***** INFORMATION SUPPLIED *****

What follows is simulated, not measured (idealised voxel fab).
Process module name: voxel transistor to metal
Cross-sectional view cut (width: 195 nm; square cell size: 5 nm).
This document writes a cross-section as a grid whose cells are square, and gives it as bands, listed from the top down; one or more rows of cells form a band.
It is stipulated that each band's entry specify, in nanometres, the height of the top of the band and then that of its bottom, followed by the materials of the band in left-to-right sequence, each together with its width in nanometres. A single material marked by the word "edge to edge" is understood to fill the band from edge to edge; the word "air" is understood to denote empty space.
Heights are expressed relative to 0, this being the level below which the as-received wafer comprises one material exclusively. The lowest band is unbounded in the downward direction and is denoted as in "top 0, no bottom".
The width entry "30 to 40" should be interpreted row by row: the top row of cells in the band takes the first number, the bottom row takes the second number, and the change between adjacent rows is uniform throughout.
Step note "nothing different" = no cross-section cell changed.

*****

• **WORK ORDER**
Go through the records from the first line and copy each one exactly, ending after the line that contains "The width entry". Give nothing else.

• **TASK RESPONSE**
What follows is simulated, not measured (idealised voxel fab).
Process module name: voxel transistor to metal
Cross-sectional view cut (width: 195 nm; square cell size: 5 nm).
This document writes a cross-section as a grid whose cells are square, and gives it as bands, listed from the top down; one or more rows of cells form a band.
It is stipulated that each band's entry specify, in nanometres, the height of the top of the band and then that of its bottom, followed by the materials of the band in left-to-right sequence, each together with its width in nanometres. A single material marked by the word "edge to edge" is understood to fill the band from edge to edge; the word "air" is understood to denote empty space.
Heights are expressed relative to 0, this being the level below which the as-received wafer comprises one material exclusively. The lowest band is unbounded in the downward direction and is denoted as in "top 0, no bottom".
The width entry "30 to 40" should be interpreted row by row: the top row of cells in the band takes the first number, the bottom row takes the second number, and the change between adjacent rows is uniform throughout.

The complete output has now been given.